Work request
Set down, exactly, every line from the top of the listing through the one holding "start_h: hours from".

Data extract
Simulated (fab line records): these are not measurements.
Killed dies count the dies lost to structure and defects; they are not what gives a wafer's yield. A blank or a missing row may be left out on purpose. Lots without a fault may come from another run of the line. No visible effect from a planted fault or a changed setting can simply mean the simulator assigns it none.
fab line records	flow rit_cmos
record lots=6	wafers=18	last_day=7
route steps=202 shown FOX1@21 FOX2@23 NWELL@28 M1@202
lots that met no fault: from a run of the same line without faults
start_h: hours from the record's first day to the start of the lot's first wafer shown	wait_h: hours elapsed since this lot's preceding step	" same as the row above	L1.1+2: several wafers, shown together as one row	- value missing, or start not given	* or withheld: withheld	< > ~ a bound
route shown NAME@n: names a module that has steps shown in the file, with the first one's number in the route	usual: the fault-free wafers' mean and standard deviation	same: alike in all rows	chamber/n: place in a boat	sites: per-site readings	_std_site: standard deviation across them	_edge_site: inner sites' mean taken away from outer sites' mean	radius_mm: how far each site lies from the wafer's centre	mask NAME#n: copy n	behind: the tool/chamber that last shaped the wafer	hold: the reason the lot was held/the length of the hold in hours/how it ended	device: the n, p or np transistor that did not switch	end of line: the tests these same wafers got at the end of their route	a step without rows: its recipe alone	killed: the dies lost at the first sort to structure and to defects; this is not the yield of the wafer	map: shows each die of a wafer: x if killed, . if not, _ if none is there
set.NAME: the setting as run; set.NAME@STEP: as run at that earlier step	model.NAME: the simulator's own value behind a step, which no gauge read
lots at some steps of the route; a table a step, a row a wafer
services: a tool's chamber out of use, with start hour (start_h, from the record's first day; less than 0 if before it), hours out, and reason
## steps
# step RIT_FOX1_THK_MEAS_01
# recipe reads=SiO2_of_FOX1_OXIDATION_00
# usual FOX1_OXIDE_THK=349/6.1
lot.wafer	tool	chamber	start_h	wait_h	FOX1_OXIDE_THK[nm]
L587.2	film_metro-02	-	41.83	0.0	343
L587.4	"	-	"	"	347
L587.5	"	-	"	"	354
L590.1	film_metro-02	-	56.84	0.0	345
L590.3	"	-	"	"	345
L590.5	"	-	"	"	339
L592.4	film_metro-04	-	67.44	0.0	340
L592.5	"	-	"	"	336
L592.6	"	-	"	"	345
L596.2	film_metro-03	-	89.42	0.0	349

Answer area
Simulated (fab line records): these are not measurements.
Killed dies count the dies lost to structure and defects; they are not what gives a wafer's yield. A blank or a missing row may be left out on purpose. Lots without a fault may come from another run of the line. No visible effect from a planted fault or a changed setting can simply mean the simulator assigns it none.
fab line records	flow rit_cmos
record lots=6	wafers=18	last_day=7
route steps=202 shown FOX1@21 FOX2@23 NWELL@28 M1@202
lots that met no fault: from a run of the same line without faults
start_h: hours from the record's first day to the start of the lot's first wafer shown	wait_h: hours elapsed since this lot's preceding step	" same as the row above	L1.1+2: several wafers, shown together as one row	- value missing, or start not given	* or withheld: withheld	< > ~ a bound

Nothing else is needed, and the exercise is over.